Data supplied section start

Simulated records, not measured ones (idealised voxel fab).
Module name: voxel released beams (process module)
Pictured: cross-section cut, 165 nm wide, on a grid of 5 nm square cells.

Data supplied section end

### Requirement
Repeat the material word for word from its opening line up to and including the line containing "Module name: voxel".

### Expected answer
Simulated records, not measured ones (idealised voxel fab).
Module name: voxel released beams (process module)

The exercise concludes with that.